• Work order: Print the records below word for word, beginning with the first line and ending once the line containing "start_h: hours from" is printed.

• Record extracts:
>>
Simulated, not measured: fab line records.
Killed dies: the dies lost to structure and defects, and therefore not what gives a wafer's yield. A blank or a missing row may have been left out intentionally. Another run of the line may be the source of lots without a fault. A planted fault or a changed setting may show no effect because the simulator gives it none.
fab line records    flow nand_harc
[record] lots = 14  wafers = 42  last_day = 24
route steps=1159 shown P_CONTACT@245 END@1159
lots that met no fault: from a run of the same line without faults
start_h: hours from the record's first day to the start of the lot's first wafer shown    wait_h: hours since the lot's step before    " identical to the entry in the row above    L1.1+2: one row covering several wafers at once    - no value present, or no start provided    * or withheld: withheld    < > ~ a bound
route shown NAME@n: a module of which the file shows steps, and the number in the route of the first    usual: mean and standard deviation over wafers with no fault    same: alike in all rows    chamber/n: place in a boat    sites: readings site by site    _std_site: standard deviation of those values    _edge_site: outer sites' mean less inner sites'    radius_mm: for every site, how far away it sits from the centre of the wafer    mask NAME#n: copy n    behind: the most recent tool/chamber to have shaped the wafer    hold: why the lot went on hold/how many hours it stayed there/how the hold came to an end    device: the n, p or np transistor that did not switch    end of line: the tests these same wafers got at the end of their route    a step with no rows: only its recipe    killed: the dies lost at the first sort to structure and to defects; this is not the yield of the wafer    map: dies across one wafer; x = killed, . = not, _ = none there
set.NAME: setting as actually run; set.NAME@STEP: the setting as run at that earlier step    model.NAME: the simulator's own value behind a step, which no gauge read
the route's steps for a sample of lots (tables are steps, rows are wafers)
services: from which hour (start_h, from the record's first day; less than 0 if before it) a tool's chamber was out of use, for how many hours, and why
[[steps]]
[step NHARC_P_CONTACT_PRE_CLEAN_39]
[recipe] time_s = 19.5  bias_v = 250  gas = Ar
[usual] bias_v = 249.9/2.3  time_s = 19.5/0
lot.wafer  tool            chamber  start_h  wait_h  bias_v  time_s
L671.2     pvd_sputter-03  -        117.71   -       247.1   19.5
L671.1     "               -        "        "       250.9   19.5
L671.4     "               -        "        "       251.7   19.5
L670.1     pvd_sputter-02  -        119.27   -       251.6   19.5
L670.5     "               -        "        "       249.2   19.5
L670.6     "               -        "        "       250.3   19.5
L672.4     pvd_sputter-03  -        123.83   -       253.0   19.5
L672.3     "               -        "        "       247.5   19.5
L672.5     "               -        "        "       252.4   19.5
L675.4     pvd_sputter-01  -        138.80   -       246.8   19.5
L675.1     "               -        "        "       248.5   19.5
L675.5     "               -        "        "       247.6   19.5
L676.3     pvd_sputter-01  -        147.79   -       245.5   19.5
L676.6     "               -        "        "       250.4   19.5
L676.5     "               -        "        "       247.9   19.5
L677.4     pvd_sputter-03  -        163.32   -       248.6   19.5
<<

• Answer area:
Simulated, not measured: fab line records.
Killed dies: the dies lost to structure and defects, and therefore not what gives a wafer's yield. A blank or a missing row may have been left out intentionally. Another run of the line may be the source of lots without a fault. A planted fault or a changed setting may show no effect because the simulator gives it none.
fab line records    flow nand_harc
[record] lots = 14  wafers = 42  last_day = 24
route steps=1159 shown P_CONTACT@245 END@1159
lots that met no fault: from a run of the same line without faults
start_h: hours from the record's first day to the start of the lot's first wafer shown    wait_h: hours since the lot's step before    " identical to the entry in the row above    L1.1+2: one row covering several wafers at once    - no value present, or no start provided    * or withheld: withheld    < > ~ a bound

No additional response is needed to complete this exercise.